| Records shown |
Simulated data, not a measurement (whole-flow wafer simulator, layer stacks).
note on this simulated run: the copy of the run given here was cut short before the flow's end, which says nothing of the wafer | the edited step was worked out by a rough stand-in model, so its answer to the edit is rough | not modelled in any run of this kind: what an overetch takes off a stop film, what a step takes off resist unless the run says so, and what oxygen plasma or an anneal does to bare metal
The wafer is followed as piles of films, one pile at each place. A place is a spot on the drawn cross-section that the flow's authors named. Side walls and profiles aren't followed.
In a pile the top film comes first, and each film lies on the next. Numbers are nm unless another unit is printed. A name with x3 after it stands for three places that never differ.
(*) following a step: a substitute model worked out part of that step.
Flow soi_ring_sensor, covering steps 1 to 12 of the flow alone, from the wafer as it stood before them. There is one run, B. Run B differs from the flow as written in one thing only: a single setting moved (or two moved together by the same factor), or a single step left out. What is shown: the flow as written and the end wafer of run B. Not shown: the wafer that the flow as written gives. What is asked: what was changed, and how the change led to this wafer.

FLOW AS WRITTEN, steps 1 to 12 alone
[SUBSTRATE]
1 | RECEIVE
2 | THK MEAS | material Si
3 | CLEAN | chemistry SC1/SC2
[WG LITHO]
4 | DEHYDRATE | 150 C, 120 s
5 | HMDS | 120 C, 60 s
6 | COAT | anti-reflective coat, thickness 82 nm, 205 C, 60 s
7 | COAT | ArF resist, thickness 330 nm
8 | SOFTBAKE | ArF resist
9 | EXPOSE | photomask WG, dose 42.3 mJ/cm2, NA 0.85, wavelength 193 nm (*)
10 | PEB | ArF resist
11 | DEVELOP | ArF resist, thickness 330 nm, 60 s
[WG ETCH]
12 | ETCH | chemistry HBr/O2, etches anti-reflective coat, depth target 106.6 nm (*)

| Assignment |
Reproduce the records above exactly, from the first line through the line containing "note on this", and output nothing else.

| Answer space |
Simulated data, not a measurement (whole-flow wafer simulator, layer stacks).
note on this simulated run: the copy of the run given here was cut short before the flow's end, which says nothing of the wafer | the edited step was worked out by a rough stand-in model, so its answer to the edit is rough | not modelled in any run of this kind: what an overetch takes off a stop film, what a step takes off resist unless the run says so, and what oxygen plasma or an anneal does to bare metal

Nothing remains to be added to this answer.